§ Extracted information:
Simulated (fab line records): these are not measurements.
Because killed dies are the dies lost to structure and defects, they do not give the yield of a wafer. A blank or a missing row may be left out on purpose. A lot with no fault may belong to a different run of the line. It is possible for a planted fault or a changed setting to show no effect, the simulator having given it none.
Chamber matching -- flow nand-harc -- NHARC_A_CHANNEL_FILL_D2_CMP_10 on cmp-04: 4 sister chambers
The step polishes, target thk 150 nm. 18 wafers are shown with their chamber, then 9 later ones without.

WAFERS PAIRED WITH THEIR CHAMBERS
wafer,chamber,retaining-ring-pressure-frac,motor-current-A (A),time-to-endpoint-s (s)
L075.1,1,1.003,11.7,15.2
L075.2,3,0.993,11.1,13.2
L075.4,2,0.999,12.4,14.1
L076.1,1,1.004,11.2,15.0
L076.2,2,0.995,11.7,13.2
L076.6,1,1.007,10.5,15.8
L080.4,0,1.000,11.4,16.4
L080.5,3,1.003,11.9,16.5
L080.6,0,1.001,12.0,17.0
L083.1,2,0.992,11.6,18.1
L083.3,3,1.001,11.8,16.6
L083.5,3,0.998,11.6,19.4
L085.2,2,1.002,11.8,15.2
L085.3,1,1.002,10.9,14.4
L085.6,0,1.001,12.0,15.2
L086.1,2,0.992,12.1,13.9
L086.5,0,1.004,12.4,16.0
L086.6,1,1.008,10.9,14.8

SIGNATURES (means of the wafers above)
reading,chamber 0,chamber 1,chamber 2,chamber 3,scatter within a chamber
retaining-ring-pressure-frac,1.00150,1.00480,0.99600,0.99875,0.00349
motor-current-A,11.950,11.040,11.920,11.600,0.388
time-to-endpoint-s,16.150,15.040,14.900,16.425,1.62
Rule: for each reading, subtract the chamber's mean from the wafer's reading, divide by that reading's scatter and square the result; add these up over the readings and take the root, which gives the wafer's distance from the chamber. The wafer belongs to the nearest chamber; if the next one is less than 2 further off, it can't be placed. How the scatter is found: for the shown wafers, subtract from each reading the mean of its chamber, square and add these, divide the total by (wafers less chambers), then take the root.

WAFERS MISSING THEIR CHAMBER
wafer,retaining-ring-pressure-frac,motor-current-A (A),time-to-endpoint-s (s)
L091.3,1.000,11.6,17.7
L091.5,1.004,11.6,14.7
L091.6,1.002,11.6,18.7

§ Brief:
Set down the lines of the listing word for word, from its first line through the line containing "WAFERS PAIRED WITH THEIR CHAMBERS". Both of those lines belong in the answer, and no others do.

§ Answer box:
Simulated (fab line records): these are not measurements.
Because killed dies are the dies lost to structure and defects, they do not give the yield of a wafer. A blank or a missing row may be left out on purpose. A lot with no fault may belong to a different run of the line. It is possible for a planted fault or a changed setting to show no effect, the simulator having given it none.
Chamber matching -- flow nand-harc -- NHARC_A_CHANNEL_FILL_D2_CMP_10 on cmp-04: 4 sister chambers
The step polishes, target thk 150 nm. 18 wafers are shown with their chamber, then 9 later ones without.

WAFERS PAIRED WITH THEIR CHAMBERS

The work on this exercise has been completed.